What do the lines say, reproduced word for word, from the first of the entries below through the line bearing "A wafer's yield"?

── DATA SECTION
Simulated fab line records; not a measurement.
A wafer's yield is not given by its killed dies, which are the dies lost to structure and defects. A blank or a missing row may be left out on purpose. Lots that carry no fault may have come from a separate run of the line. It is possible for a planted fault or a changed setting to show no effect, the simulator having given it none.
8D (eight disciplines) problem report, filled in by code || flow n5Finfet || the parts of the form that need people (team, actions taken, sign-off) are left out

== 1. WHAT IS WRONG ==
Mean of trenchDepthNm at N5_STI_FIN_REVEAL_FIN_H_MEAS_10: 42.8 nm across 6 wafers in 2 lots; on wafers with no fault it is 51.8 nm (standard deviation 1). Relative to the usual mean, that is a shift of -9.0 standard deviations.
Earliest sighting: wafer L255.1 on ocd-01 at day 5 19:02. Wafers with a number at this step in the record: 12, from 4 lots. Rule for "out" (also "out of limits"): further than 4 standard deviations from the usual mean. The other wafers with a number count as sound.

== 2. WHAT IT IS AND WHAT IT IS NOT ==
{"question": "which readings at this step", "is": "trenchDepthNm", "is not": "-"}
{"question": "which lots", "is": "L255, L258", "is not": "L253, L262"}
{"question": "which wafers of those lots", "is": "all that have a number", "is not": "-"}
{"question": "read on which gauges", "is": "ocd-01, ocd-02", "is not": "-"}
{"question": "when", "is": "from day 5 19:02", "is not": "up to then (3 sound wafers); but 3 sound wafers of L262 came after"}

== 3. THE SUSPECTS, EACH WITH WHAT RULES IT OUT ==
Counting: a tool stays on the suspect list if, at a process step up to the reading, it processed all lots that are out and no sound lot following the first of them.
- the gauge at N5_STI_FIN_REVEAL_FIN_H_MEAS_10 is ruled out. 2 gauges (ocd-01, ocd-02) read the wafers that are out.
────

_EXERCISE RESULT_
Simulated fab line records; not a measurement.
A wafer's yield is not given by its killed dies, which are the dies lost to structure and defects. A blank or a missing row may be left out on purpose. Lots that carry no fault may have come from a separate run of the line. It is possible for a planted fault or a changed setting to show no effect, the simulator having given it none.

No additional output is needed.